▼

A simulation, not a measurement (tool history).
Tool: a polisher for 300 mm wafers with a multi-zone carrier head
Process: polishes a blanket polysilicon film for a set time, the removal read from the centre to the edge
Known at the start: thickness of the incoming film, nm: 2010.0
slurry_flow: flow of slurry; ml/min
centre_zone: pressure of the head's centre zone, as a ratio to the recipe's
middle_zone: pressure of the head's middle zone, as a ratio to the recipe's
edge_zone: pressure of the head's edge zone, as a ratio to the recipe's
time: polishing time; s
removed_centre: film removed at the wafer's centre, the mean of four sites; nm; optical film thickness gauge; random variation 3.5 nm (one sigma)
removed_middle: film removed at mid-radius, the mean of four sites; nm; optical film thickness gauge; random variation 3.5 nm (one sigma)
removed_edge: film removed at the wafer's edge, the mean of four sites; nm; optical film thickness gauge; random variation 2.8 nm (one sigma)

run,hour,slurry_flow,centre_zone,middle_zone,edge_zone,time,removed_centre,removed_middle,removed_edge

▲

**ACTION ITEM**. In the listing above, find the line containing "slurry_flow: flow of slurry; ml/min" and the line containing "time: polishing time; s", then repeat those two lines and everything between them exactly.

**EXERCISE OUTPUT**.
slurry_flow: flow of slurry; ml/min
centre_zone: pressure of the head's centre zone, as a ratio to the recipe's
middle_zone: pressure of the head's middle zone, as a ratio to the recipe's
edge_zone: pressure of the head's edge zone, as a ratio to the recipe's
time: polishing time; s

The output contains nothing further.